Extracted information:
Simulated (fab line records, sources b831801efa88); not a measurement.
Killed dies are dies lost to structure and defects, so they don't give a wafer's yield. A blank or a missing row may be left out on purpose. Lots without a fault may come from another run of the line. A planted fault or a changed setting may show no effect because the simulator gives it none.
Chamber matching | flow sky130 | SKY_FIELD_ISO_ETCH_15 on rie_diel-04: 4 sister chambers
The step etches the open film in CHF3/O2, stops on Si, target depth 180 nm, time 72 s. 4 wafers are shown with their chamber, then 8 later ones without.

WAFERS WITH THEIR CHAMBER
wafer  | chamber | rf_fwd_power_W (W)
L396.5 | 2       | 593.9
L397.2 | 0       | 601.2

Work item:
What the exercise asks for is the listing above, retyped in full.

Task solution:
Simulated (fab line records, sources b831801efa88); not a measurement.
Killed dies are dies lost to structure and defects, so they don't give a wafer's yield. A blank or a missing row may be left out on purpose. Lots without a fault may come from another run of the line. A planted fault or a changed setting may show no effect because the simulator gives it none.
Chamber matching | flow sky130 | SKY_FIELD_ISO_ETCH_15 on rie_diel-04: 4 sister chambers
The step etches the open film in CHF3/O2, stops on Si, target depth 180 nm, time 72 s. 4 wafers are shown with their chamber, then 8 later ones without.

WAFERS WITH THEIR CHAMBER
wafer  | chamber | rf_fwd_power_W (W)
L396.5 | 2       | 593.9
L397.2 | 0       | 601.2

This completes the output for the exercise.